● **ACTION ITEM**:
Please print the entries below exactly, from the line with "Struck lot and" through the line with "first, 3 steps", including both of those lines and leaving out all others.

● **MATERIAL SHOWN**:
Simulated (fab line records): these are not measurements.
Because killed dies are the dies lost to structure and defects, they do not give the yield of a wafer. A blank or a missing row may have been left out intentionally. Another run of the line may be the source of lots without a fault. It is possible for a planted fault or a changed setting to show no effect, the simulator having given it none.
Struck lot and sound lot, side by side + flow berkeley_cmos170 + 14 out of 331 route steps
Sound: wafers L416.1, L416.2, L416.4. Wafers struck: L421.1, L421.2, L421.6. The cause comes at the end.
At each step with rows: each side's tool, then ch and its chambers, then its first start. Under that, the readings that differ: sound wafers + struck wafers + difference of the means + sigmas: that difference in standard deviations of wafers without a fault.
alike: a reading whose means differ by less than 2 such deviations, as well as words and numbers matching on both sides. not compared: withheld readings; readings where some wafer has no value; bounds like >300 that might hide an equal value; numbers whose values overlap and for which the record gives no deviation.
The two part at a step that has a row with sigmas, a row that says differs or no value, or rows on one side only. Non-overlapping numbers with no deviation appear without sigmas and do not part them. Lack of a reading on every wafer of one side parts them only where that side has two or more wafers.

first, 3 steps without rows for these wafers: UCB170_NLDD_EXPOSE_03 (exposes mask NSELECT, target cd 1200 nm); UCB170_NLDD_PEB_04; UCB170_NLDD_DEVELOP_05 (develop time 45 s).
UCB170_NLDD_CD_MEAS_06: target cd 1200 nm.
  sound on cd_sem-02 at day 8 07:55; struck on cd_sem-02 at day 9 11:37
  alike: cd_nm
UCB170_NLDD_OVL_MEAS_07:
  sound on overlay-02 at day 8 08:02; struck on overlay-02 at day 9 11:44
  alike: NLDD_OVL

● **YOUR RESPONSE**:
Struck lot and sound lot, side by side + flow berkeley_cmos170 + 14 out of 331 route steps
Sound: wafers L416.1, L416.2, L416.4. Wafers struck: L421.1, L421.2, L421.6. The cause comes at the end.
At each step with rows: each side's tool, then ch and its chambers, then its first start. Under that, the readings that differ: sound wafers + struck wafers + difference of the means + sigmas: that difference in standard deviations of wafers without a fault.
alike: a reading whose means differ by less than 2 such deviations, as well as words and numbers matching on both sides. not compared: withheld readings; readings where some wafer has no value; bounds like >300 that might hide an equal value; numbers whose values overlap and for which the record gives no deviation.
The two part at a step that has a row with sigmas, a row that says differs or no value, or rows on one side only. Non-overlapping numbers with no deviation appear without sigmas and do not part them. Lack of a reading on every wafer of one side parts them only where that side has two or more wafers.

first, 3 steps without rows for these wafers: UCB170_NLDD_EXPOSE_03 (exposes mask NSELECT, target cd 1200 nm); UCB170_NLDD_PEB_04; UCB170_NLDD_DEVELOP_05 (develop time 45 s).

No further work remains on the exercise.